- _Work order_: Nothing but the lines from the one with "3 SPUTTER: material MoNx KI, thickness 40 nm" down to the one with "14 PECVD: material" should be returned, exactly and with both ends included, from the material below.

--- Dataset content Enclosed Below ---

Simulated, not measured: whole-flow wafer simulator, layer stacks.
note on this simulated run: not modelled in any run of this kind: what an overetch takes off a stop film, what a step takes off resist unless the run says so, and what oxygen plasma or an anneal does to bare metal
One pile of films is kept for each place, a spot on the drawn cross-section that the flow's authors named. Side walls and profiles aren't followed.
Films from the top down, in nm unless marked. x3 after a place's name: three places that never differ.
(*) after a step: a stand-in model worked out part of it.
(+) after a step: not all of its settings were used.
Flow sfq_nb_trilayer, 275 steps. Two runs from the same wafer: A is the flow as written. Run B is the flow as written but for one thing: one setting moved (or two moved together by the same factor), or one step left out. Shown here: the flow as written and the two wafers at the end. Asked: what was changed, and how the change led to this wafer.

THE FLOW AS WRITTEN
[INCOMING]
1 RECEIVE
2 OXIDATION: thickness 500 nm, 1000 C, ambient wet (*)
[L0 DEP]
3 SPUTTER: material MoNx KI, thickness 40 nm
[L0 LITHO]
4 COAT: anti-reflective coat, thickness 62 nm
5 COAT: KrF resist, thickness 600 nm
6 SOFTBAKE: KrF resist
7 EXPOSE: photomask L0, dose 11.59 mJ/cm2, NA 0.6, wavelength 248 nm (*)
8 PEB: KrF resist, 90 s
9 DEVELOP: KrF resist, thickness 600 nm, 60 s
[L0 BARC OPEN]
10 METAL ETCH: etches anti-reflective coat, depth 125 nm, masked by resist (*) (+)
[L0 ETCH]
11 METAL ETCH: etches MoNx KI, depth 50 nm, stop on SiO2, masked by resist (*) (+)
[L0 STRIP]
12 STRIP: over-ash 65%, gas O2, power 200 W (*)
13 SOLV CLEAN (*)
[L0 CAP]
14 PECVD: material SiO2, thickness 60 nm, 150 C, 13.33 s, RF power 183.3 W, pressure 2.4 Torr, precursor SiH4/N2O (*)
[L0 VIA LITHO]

--- End of Enclosed Dataset content ---

- _Answer box_:
3 SPUTTER: material MoNx KI, thickness 40 nm
[L0 LITHO]
4 COAT: anti-reflective coat, thickness 62 nm
5 COAT: KrF resist, thickness 600 nm
6 SOFTBAKE: KrF resist
7 EXPOSE: photomask L0, dose 11.59 mJ/cm2, NA 0.6, wavelength 248 nm (*)
8 PEB: KrF resist, 90 s
9 DEVELOP: KrF resist, thickness 600 nm, 60 s
[L0 BARC OPEN]
10 METAL ETCH: etches anti-reflective coat, depth 125 nm, masked by resist (*) (+)
[L0 ETCH]
11 METAL ETCH: etches MoNx KI, depth 50 nm, stop on SiO2, masked by resist (*) (+)
[L0 STRIP]
12 STRIP: over-ash 65%, gas O2, power 200 W (*)
13 SOLV CLEAN (*)
[L0 CAP]
14 PECVD: material SiO2, thickness 60 nm, 150 C, 13.33 s, RF power 183.3 W, pressure 2.4 Torr, precursor SiH4/N2O (*)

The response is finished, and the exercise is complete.